**Brief:** Print all the records exactly, please.

**Data extracts:**
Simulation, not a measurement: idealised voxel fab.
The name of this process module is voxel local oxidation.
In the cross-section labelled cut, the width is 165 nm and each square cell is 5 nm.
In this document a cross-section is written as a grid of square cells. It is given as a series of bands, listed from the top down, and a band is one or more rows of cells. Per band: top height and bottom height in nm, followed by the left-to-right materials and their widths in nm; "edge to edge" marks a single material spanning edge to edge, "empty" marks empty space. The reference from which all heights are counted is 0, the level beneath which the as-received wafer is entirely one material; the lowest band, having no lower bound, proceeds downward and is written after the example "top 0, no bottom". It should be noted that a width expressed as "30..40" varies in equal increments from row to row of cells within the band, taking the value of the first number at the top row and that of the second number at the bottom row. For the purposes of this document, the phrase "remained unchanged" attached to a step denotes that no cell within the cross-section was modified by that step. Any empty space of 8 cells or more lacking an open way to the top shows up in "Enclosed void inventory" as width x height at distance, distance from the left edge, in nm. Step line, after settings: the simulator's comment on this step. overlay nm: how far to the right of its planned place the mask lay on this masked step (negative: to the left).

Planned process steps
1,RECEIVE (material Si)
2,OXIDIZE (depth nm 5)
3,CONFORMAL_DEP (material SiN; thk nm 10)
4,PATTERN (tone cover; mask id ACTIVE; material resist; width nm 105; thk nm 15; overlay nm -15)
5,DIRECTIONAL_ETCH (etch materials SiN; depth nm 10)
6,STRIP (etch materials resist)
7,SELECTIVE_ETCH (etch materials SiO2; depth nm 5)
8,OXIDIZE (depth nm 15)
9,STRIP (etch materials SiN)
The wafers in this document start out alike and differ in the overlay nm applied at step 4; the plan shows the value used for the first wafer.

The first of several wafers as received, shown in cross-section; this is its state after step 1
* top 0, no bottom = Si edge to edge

**Result:**
Simulation, not a measurement: idealised voxel fab.
The name of this process module is voxel local oxidation.
In the cross-section labelled cut, the width is 165 nm and each square cell is 5 nm.
In this document a cross-section is written as a grid of square cells. It is given as a series of bands, listed from the top down, and a band is one or more rows of cells. Per band: top height and bottom height in nm, followed by the left-to-right materials and their widths in nm; "edge to edge" marks a single material spanning edge to edge, "empty" marks empty space. The reference from which all heights are counted is 0, the level beneath which the as-received wafer is entirely one material; the lowest band, having no lower bound, proceeds downward and is written after the example "top 0, no bottom". It should be noted that a width expressed as "30..40" varies in equal increments from row to row of cells within the band, taking the value of the first number at the top row and that of the second number at the bottom row. For the purposes of this document, the phrase "remained unchanged" attached to a step denotes that no cell within the cross-section was modified by that step. Any empty space of 8 cells or more lacking an open way to the top shows up in "Enclosed void inventory" as width x height at distance, distance from the left edge, in nm. Step line, after settings: the simulator's comment on this step. overlay nm: how far to the right of its planned place the mask lay on this masked step (negative: to the left).

Planned process steps
1,RECEIVE (material Si)
2,OXIDIZE (depth nm 5)
3,CONFORMAL_DEP (material SiN; thk nm 10)
4,PATTERN (tone cover; mask id ACTIVE; material resist; width nm 105; thk nm 15; overlay nm -15)
5,DIRECTIONAL_ETCH (etch materials SiN; depth nm 10)
6,STRIP (etch materials resist)
7,SELECTIVE_ETCH (etch materials SiO2; depth nm 5)
8,OXIDIZE (depth nm 15)
9,STRIP (etch materials SiN)
The wafers in this document start out alike and differ in the overlay nm applied at step 4; the plan shows the value used for the first wafer.

The first of several wafers as received, shown in cross-section; this is its state after step 1
* top 0, no bottom = Si edge to edge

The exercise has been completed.